——

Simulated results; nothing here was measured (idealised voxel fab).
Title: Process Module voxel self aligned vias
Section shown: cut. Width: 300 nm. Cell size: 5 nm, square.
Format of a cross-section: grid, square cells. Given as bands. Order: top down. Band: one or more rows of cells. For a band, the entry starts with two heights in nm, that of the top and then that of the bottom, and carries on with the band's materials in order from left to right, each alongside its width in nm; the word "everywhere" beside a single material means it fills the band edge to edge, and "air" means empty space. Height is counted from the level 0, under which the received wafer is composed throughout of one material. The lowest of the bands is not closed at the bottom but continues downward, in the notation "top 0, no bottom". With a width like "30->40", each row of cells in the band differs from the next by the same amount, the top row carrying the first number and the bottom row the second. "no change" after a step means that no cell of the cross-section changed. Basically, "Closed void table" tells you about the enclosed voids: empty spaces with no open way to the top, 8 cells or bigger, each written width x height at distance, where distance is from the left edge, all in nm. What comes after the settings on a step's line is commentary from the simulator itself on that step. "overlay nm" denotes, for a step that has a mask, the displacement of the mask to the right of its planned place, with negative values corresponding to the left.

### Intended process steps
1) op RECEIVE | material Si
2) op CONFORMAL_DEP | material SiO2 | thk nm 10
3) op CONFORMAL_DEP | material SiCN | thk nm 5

——

Give the data again. Keep every line identical.

Simulated results; nothing here was measured (idealised voxel fab).
Title: Process Module voxel self aligned vias
Section shown: cut. Width: 300 nm. Cell size: 5 nm, square.
Format of a cross-section: grid, square cells. Given as bands. Order: top down. Band: one or more rows of cells. For a band, the entry starts with two heights in nm, that of the top and then that of the bottom, and carries on with the band's materials in order from left to right, each alongside its width in nm; the word "everywhere" beside a single material means it fills the band edge to edge, and "air" means empty space. Height is counted from the level 0, under which the received wafer is composed throughout of one material. The lowest of the bands is not closed at the bottom but continues downward, in the notation "top 0, no bottom". With a width like "30->40", each row of cells in the band differs from the next by the same amount, the top row carrying the first number and the bottom row the second. "no change" after a step means that no cell of the cross-section changed. Basically, "Closed void table" tells you about the enclosed voids: empty spaces with no open way to the top, 8 cells or bigger, each written width x height at distance, where distance is from the left edge, all in nm. What comes after the settings on a step's line is commentary from the simulator itself on that step. "overlay nm" denotes, for a step that has a mask, the displacement of the mask to the right of its planned place, with negative values corresponding to the left.

### Intended process steps
1) op RECEIVE | material Si
2) op CONFORMAL_DEP | material SiO2 | thk nm 10
3) op CONFORMAL_DEP | material SiCN | thk nm 5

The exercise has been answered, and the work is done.